═════ Dataset entries
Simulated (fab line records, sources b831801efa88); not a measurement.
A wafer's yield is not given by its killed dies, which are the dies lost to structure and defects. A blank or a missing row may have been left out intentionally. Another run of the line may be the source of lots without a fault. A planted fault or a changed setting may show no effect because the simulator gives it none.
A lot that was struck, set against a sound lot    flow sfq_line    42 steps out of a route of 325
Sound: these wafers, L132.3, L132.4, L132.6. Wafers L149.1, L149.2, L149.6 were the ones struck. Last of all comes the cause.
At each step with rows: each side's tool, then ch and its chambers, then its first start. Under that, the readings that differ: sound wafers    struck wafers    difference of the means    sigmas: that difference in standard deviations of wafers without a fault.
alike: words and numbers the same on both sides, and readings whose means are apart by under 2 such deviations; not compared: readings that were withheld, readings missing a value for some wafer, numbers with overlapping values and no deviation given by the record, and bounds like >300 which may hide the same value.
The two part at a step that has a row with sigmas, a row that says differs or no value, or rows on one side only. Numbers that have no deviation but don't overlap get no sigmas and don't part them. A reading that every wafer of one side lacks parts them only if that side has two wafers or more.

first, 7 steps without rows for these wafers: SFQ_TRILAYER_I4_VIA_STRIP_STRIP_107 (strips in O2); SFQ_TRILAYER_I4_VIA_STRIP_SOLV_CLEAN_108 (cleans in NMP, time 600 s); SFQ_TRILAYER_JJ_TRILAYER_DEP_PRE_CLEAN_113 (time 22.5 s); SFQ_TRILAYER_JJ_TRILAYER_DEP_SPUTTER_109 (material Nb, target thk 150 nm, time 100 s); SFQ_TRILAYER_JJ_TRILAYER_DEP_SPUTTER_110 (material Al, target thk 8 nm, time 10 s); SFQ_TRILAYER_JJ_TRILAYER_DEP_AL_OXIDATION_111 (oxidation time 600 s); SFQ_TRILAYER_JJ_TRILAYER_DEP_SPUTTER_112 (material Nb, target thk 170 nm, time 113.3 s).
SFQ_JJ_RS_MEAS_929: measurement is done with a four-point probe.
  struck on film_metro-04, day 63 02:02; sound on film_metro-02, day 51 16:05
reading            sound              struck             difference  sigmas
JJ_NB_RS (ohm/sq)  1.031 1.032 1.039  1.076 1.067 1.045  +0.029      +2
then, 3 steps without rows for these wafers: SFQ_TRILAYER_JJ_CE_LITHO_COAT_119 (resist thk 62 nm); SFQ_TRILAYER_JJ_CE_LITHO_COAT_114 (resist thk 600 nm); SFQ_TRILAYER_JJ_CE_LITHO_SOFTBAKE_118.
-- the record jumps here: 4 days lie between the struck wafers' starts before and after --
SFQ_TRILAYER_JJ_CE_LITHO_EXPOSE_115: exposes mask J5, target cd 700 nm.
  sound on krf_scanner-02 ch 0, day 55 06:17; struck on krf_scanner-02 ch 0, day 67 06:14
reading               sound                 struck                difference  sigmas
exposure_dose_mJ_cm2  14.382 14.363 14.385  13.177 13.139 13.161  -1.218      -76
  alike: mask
══════════

:: Work request ::
Beginning at the line with "first, 7 steps" and ending at the line with "struck on film_metro-04, day", reproduce each line of the data above exactly, and add no other lines.

:: Problem solution ::
first, 7 steps without rows for these wafers: SFQ_TRILAYER_I4_VIA_STRIP_STRIP_107 (strips in O2); SFQ_TRILAYER_I4_VIA_STRIP_SOLV_CLEAN_108 (cleans in NMP, time 600 s); SFQ_TRILAYER_JJ_TRILAYER_DEP_PRE_CLEAN_113 (time 22.5 s); SFQ_TRILAYER_JJ_TRILAYER_DEP_SPUTTER_109 (material Nb, target thk 150 nm, time 100 s); SFQ_TRILAYER_JJ_TRILAYER_DEP_SPUTTER_110 (material Al, target thk 8 nm, time 10 s); SFQ_TRILAYER_JJ_TRILAYER_DEP_AL_OXIDATION_111 (oxidation time 600 s); SFQ_TRILAYER_JJ_TRILAYER_DEP_SPUTTER_112 (material Nb, target thk 170 nm, time 113.3 s).
SFQ_JJ_RS_MEAS_929: measurement is done with a four-point probe.
  struck on film_metro-04, day 63 02:02; sound on film_metro-02, day 51 16:05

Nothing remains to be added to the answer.